**WORK REQUEST**
Starting with the first line and ending with the line that holds "A cross-section is", repeat the material exactly.

**SUPPLIED ENTRIES**
__________________________________________________

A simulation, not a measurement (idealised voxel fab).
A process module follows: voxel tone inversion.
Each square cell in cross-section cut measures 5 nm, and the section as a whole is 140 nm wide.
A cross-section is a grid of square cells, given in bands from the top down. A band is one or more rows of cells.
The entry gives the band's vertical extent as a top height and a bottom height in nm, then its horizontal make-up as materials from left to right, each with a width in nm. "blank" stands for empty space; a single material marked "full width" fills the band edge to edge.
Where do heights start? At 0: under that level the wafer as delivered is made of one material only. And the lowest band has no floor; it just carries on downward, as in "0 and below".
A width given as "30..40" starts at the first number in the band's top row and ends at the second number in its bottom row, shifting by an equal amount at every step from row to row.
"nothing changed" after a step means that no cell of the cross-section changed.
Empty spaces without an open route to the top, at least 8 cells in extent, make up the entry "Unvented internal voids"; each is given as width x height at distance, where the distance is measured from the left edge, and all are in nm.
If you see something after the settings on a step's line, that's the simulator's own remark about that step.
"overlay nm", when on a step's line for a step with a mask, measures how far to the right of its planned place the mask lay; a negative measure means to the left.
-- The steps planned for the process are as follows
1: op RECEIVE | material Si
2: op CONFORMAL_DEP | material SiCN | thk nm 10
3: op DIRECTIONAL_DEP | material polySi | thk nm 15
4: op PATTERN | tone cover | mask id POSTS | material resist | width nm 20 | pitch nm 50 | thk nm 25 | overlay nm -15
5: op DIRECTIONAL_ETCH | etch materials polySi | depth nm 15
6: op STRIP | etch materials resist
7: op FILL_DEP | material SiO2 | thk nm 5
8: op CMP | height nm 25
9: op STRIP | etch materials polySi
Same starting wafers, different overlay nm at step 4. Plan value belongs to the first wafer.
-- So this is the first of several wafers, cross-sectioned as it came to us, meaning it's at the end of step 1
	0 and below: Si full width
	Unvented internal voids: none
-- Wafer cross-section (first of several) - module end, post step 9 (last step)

__________________________________________________

**EXERCISE RESULT**
A simulation, not a measurement (idealised voxel fab).
A process module follows: voxel tone inversion.
Each square cell in cross-section cut measures 5 nm, and the section as a whole is 140 nm wide.
A cross-section is a grid of square cells, given in bands from the top down. A band is one or more rows of cells.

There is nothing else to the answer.